ACTIVITY: From the first line to the last, print the records exactly.

____________________

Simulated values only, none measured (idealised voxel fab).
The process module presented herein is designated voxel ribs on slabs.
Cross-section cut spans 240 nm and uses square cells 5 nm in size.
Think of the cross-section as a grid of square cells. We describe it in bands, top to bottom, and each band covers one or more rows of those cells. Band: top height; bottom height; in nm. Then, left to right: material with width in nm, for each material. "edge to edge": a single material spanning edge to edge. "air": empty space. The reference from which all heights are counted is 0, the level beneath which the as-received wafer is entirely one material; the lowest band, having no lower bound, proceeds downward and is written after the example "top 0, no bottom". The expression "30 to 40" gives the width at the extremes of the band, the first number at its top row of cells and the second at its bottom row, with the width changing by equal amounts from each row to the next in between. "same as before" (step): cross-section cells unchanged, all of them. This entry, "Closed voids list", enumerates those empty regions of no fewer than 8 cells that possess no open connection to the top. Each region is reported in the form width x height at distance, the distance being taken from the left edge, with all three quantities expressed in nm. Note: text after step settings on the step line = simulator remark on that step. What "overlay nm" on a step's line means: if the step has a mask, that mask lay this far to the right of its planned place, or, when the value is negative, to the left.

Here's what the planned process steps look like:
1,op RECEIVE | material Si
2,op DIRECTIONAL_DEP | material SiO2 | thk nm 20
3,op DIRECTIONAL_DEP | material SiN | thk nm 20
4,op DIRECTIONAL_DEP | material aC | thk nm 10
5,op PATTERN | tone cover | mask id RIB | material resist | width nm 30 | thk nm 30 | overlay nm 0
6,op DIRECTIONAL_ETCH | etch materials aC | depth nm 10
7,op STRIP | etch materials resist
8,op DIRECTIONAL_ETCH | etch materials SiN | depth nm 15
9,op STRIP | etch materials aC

____________________

EXERCISE RESPONSE:
Simulated values only, none measured (idealised voxel fab).
The process module presented herein is designated voxel ribs on slabs.
Cross-section cut spans 240 nm and uses square cells 5 nm in size.
Think of the cross-section as a grid of square cells. We describe it in bands, top to bottom, and each band covers one or more rows of those cells. Band: top height; bottom height; in nm. Then, left to right: material with width in nm, for each material. "edge to edge": a single material spanning edge to edge. "air": empty space. The reference from which all heights are counted is 0, the level beneath which the as-received wafer is entirely one material; the lowest band, having no lower bound, proceeds downward and is written after the example "top 0, no bottom". The expression "30 to 40" gives the width at the extremes of the band, the first number at its top row of cells and the second at its bottom row, with the width changing by equal amounts from each row to the next in between. "same as before" (step): cross-section cells unchanged, all of them. This entry, "Closed voids list", enumerates those empty regions of no fewer than 8 cells that possess no open connection to the top. Each region is reported in the form width x height at distance, the distance being taken from the left edge, with all three quantities expressed in nm. Note: text after step settings on the step line = simulator remark on that step. What "overlay nm" on a step's line means: if the step has a mask, that mask lay this far to the right of its planned place, or, when the value is negative, to the left.

Here's what the planned process steps look like:
1,op RECEIVE | material Si
2,op DIRECTIONAL_DEP | material SiO2 | thk nm 20
3,op DIRECTIONAL_DEP | material SiN | thk nm 20
4,op DIRECTIONAL_DEP | material aC | thk nm 10
5,op PATTERN | tone cover | mask id RIB | material resist | width nm 30 | thk nm 30 | overlay nm 0
6,op DIRECTIONAL_ETCH | etch materials aC | depth nm 10
7,op STRIP | etch materials resist
8,op DIRECTIONAL_ETCH | etch materials SiN | depth nm 15
9,op STRIP | etch materials aC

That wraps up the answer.